........

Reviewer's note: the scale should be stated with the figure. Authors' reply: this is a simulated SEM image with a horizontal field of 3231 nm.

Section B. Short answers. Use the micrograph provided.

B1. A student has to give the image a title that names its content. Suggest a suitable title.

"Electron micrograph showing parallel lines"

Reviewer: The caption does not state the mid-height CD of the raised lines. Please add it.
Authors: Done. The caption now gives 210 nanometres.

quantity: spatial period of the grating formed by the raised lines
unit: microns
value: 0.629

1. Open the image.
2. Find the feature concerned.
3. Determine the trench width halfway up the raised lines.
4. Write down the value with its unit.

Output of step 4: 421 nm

........

__Brief__:
Could you copy out the data in full, exactly as it is written?

__Task solution__:
Reviewer's note: the scale should be stated with the figure. Authors' reply: this is a simulated SEM image with a horizontal field of 3231 nm.

Section B. Short answers. Use the micrograph provided.

B1. A student has to give the image a title that names its content. Suggest a suitable title.

"Electron micrograph showing parallel lines"

Reviewer: The caption does not state the mid-height CD of the raised lines. Please add it.
Authors: Done. The caption now gives 210 nanometres.

quantity: spatial period of the grating formed by the raised lines
unit: microns
value: 0.629

1. Open the image.
2. Find the feature concerned.
3. Determine the trench width halfway up the raised lines.
4. Write down the value with its unit.

Output of step 4: 421 nm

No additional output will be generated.